Extracted information »
• • • •

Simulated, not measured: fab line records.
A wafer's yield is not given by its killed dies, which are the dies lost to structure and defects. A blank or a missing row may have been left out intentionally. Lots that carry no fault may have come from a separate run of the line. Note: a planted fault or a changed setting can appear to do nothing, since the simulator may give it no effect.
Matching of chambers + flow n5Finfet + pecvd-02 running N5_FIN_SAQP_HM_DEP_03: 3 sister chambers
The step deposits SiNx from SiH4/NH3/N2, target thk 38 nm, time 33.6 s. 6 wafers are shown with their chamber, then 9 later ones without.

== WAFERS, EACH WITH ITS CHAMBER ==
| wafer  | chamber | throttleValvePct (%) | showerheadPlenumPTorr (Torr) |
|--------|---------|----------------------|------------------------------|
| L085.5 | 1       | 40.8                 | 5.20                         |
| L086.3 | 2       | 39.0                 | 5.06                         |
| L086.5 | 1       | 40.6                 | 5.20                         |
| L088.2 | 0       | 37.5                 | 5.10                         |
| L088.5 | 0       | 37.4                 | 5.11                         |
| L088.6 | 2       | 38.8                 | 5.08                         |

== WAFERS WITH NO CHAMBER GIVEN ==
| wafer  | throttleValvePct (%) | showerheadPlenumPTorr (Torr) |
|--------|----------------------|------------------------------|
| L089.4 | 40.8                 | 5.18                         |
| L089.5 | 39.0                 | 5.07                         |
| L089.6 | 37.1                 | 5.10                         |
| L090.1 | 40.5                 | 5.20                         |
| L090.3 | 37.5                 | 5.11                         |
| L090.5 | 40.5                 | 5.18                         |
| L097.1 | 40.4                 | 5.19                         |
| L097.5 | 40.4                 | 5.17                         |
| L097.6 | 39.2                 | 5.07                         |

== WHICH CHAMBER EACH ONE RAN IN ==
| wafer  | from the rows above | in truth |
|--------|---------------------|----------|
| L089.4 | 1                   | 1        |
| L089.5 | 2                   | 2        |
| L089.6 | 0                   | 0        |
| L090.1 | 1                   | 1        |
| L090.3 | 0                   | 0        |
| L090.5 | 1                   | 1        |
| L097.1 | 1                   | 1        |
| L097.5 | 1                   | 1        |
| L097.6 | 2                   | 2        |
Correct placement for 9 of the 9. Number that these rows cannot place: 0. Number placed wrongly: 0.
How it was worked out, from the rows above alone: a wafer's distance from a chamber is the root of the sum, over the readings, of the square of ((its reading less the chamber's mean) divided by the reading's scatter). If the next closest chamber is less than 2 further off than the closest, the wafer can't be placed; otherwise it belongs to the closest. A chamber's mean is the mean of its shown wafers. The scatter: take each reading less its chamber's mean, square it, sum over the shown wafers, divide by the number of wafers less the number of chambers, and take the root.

• • • •

Brief »
For this exercise, please output exactly the lines above starting at the line with "above | in truth |" and ending at the line with "Correct placement for", ends included.

Answer box »
| wafer  | from the rows above | in truth |
|--------|---------------------|----------|
| L089.4 | 1                   | 1        |
| L089.5 | 2                   | 2        |
| L089.6 | 0                   | 0        |
| L090.1 | 1                   | 1        |
| L090.3 | 0                   | 0        |
| L090.5 | 1                   | 1        |
| L097.1 | 1                   | 1        |
| L097.5 | 1                   | 1        |
| L097.6 | 2                   | 2        |
Correct placement for 9 of the 9. Number that these rows cannot place: 0. Number placed wrongly: 0.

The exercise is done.